Record set »
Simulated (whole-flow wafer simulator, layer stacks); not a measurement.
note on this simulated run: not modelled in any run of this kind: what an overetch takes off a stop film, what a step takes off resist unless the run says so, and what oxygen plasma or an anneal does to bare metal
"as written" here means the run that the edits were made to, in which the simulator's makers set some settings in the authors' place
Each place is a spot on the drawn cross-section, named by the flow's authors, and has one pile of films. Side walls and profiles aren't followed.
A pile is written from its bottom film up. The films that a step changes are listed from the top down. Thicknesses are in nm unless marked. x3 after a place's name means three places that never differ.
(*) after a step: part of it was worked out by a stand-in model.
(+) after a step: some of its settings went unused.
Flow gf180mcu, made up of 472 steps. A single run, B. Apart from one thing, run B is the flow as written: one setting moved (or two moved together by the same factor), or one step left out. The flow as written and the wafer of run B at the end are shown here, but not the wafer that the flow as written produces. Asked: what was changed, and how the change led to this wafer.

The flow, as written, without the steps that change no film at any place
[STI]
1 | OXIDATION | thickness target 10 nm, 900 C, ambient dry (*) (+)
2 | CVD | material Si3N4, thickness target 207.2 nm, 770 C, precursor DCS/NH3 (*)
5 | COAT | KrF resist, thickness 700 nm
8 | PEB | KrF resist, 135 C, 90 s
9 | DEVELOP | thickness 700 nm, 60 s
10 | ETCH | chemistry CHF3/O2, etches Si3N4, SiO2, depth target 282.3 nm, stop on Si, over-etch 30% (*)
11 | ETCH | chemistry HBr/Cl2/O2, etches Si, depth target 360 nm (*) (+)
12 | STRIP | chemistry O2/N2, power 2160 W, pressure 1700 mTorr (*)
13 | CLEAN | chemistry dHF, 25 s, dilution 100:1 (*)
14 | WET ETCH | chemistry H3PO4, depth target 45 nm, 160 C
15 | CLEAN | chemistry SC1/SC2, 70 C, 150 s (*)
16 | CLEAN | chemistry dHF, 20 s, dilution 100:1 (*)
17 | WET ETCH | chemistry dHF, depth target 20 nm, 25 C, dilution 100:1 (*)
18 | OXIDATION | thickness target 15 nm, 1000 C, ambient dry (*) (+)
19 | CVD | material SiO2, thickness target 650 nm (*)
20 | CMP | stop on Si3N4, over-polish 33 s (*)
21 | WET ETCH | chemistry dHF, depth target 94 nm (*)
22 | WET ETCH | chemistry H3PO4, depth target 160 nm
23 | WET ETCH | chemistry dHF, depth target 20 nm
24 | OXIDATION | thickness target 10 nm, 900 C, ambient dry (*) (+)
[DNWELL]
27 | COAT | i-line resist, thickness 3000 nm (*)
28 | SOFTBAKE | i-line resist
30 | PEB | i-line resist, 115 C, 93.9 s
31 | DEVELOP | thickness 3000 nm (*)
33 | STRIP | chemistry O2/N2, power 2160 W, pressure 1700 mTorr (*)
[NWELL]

Work task »
An exact transcription of the lines from the start of the listing through the line bearing "(+) after a" is the whole answer.

Reply »
Simulated (whole-flow wafer simulator, layer stacks); not a measurement.
note on this simulated run: not modelled in any run of this kind: what an overetch takes off a stop film, what a step takes off resist unless the run says so, and what oxygen plasma or an anneal does to bare metal
"as written" here means the run that the edits were made to, in which the simulator's makers set some settings in the authors' place
Each place is a spot on the drawn cross-section, named by the flow's authors, and has one pile of films. Side walls and profiles aren't followed.
A pile is written from its bottom film up. The films that a step changes are listed from the top down. Thicknesses are in nm unless marked. x3 after a place's name means three places that never differ.
(*) after a step: part of it was worked out by a stand-in model.
(+) after a step: some of its settings went unused.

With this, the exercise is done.